### Work task
Transcribe the listing below from its opening line up to and including the line that contains "materials resist |"; reproduce nothing else.

### Given information
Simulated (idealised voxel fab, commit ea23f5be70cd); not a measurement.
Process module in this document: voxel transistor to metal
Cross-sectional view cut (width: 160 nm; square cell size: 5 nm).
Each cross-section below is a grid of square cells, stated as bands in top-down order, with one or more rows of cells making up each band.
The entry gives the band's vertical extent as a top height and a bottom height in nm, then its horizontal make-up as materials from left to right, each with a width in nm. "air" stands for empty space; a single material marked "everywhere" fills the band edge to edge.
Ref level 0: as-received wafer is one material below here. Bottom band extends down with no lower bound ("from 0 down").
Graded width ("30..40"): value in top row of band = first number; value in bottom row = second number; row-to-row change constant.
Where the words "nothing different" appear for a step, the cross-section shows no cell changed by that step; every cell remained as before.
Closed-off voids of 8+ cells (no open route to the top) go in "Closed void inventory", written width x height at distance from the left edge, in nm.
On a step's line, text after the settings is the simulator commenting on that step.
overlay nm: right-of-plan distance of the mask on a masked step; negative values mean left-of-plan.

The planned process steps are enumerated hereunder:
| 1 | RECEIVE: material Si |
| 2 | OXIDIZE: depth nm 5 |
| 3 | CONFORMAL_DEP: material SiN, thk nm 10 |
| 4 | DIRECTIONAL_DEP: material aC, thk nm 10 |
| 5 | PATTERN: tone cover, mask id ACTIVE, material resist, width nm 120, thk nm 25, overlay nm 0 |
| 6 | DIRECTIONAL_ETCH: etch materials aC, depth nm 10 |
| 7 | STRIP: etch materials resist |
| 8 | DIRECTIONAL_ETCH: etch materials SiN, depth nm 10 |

### Task result
Simulated (idealised voxel fab, commit ea23f5be70cd); not a measurement.
Process module in this document: voxel transistor to metal
Cross-sectional view cut (width: 160 nm; square cell size: 5 nm).
Each cross-section below is a grid of square cells, stated as bands in top-down order, with one or more rows of cells making up each band.
The entry gives the band's vertical extent as a top height and a bottom height in nm, then its horizontal make-up as materials from left to right, each with a width in nm. "air" stands for empty space; a single material marked "everywhere" fills the band edge to edge.
Ref level 0: as-received wafer is one material below here. Bottom band extends down with no lower bound ("from 0 down").
Graded width ("30..40"): value in top row of band = first number; value in bottom row = second number; row-to-row change constant.
Where the words "nothing different" appear for a step, the cross-section shows no cell changed by that step; every cell remained as before.
Closed-off voids of 8+ cells (no open route to the top) go in "Closed void inventory", written width x height at distance from the left edge, in nm.
On a step's line, text after the settings is the simulator commenting on that step.
overlay nm: right-of-plan distance of the mask on a masked step; negative values mean left-of-plan.

The planned process steps are enumerated hereunder:
| 1 | RECEIVE: material Si |
| 2 | OXIDIZE: depth nm 5 |
| 3 | CONFORMAL_DEP: material SiN, thk nm 10 |
| 4 | DIRECTIONAL_DEP: material aC, thk nm 10 |
| 5 | PATTERN: tone cover, mask id ACTIVE, material resist, width nm 120, thk nm 25, overlay nm 0 |
| 6 | DIRECTIONAL_ETCH: etch materials aC, depth nm 10 |
| 7 | STRIP: etch materials resist |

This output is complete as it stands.